____________

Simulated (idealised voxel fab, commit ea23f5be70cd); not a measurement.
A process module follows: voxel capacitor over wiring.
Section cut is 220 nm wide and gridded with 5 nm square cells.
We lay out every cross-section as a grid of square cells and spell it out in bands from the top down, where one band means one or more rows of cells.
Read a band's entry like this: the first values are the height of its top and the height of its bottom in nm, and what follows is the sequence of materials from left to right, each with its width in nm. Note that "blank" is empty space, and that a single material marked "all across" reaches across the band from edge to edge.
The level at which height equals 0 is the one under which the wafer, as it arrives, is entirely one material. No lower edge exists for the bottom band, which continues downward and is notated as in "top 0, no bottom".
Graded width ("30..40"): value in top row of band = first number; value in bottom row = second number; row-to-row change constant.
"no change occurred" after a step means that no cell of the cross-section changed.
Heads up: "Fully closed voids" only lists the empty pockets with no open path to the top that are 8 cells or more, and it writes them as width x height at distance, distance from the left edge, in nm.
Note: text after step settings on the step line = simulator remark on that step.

____________

* ACTIVITY *
Set down the data above once more so that nothing differs from the original.

* REPLY *
Simulated (idealised voxel fab, commit ea23f5be70cd); not a measurement.
A process module follows: voxel capacitor over wiring.
Section cut is 220 nm wide and gridded with 5 nm square cells.
We lay out every cross-section as a grid of square cells and spell it out in bands from the top down, where one band means one or more rows of cells.
Read a band's entry like this: the first values are the height of its top and the height of its bottom in nm, and what follows is the sequence of materials from left to right, each with its width in nm. Note that "blank" is empty space, and that a single material marked "all across" reaches across the band from edge to edge.
The level at which height equals 0 is the one under which the wafer, as it arrives, is entirely one material. No lower edge exists for the bottom band, which continues downward and is notated as in "top 0, no bottom".
Graded width ("30..40"): value in top row of band = first number; value in bottom row = second number; row-to-row change constant.
"no change occurred" after a step means that no cell of the cross-section changed.
Heads up: "Fully closed voids" only lists the empty pockets with no open path to the top that are 8 cells or more, and it writes them as width x height at distance, distance from the left edge, in nm.
Note: text after step settings on the step line = simulator remark on that step.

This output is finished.